### Entries provided
= = = =

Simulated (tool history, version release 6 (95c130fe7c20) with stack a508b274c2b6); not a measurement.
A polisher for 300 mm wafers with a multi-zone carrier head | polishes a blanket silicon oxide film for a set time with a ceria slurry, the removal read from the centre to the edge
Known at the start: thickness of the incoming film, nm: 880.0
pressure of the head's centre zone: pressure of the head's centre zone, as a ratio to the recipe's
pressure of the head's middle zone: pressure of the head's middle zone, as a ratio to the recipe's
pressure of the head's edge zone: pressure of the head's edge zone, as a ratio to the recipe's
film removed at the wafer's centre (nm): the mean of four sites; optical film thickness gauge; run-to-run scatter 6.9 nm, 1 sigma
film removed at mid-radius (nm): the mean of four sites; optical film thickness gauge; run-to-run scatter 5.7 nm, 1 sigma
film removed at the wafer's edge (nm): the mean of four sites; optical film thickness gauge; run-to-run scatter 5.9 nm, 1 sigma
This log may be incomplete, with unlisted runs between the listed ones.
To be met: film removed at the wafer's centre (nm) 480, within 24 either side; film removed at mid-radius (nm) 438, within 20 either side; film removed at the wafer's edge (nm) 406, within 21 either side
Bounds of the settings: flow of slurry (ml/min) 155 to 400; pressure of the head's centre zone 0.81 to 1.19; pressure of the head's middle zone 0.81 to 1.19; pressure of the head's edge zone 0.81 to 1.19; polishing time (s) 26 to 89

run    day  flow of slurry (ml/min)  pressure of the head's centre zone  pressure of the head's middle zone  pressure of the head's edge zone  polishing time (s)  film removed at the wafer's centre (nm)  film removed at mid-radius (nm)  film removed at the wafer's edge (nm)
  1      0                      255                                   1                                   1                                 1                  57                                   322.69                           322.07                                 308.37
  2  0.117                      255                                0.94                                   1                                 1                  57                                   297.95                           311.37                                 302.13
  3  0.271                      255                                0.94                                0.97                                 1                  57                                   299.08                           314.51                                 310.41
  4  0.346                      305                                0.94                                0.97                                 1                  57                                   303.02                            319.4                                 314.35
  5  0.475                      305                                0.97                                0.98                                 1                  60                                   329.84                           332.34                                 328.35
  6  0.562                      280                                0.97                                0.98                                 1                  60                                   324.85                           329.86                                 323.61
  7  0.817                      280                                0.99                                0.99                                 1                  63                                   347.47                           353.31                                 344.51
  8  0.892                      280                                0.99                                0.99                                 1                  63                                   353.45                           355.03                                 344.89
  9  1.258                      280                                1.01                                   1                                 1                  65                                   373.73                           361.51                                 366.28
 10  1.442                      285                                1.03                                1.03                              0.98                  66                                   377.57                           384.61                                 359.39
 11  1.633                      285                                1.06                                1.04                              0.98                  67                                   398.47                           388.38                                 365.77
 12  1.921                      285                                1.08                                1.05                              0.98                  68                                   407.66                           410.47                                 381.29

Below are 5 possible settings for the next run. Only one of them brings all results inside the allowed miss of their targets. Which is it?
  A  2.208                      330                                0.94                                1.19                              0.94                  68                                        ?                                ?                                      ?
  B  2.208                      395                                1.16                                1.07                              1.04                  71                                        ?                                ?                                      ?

= = = =

### Activity
Using the entries above, give back exactly the line containing "Known at the", the line containing "To be met: film", and every line between them, and nothing else.

### Task solution
Known at the start: thickness of the incoming film, nm: 880.0
pressure of the head's centre zone: pressure of the head's centre zone, as a ratio to the recipe's
pressure of the head's middle zone: pressure of the head's middle zone, as a ratio to the recipe's
pressure of the head's edge zone: pressure of the head's edge zone, as a ratio to the recipe's
film removed at the wafer's centre (nm): the mean of four sites; optical film thickness gauge; run-to-run scatter 6.9 nm, 1 sigma
film removed at mid-radius (nm): the mean of four sites; optical film thickness gauge; run-to-run scatter 5.7 nm, 1 sigma
film removed at the wafer's edge (nm): the mean of four sites; optical film thickness gauge; run-to-run scatter 5.9 nm, 1 sigma
This log may be incomplete, with unlisted runs between the listed ones.
To be met: film removed at the wafer's centre (nm) 480, within 24 either side; film removed at mid-radius (nm) 438, within 20 either side; film removed at the wafer's edge (nm) 406, within 21 either side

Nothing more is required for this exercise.